Data excerpts:
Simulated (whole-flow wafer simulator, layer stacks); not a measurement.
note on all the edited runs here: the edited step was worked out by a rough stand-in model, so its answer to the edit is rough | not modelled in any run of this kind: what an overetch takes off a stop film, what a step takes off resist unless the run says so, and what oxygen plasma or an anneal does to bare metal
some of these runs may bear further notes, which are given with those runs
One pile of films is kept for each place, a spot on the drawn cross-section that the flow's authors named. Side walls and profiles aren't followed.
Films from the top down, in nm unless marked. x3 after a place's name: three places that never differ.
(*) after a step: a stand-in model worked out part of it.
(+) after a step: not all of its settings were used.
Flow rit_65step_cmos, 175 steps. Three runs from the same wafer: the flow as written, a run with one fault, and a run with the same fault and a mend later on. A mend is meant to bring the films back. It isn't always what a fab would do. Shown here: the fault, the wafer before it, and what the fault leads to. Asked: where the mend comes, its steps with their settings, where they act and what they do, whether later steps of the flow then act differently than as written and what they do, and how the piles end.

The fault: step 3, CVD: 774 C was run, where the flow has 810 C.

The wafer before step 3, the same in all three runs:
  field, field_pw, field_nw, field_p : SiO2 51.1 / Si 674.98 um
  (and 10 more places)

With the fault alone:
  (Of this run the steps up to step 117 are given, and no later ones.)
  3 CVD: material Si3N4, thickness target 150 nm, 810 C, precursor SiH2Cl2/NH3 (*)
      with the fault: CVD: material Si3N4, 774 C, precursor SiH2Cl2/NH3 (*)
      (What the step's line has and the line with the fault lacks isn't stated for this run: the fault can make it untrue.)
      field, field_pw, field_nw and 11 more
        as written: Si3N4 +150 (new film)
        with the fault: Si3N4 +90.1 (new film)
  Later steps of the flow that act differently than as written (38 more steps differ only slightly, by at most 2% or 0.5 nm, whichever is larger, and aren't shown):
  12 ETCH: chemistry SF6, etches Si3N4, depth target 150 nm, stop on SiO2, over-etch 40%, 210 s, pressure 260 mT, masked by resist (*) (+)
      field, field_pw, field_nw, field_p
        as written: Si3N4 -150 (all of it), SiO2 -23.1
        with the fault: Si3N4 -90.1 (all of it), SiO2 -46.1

Exercise:
Nothing but the lines from the first line of the data through the line with "(+) after a" should be returned, exactly as they appear, both ends included.

Written reply:
Simulated (whole-flow wafer simulator, layer stacks); not a measurement.
note on all the edited runs here: the edited step was worked out by a rough stand-in model, so its answer to the edit is rough | not modelled in any run of this kind: what an overetch takes off a stop film, what a step takes off resist unless the run says so, and what oxygen plasma or an anneal does to bare metal
some of these runs may bear further notes, which are given with those runs
One pile of films is kept for each place, a spot on the drawn cross-section that the flow's authors named. Side walls and profiles aren't followed.
Films from the top down, in nm unless marked. x3 after a place's name: three places that never differ.
(*) after a step: a stand-in model worked out part of it.
(+) after a step: not all of its settings were used.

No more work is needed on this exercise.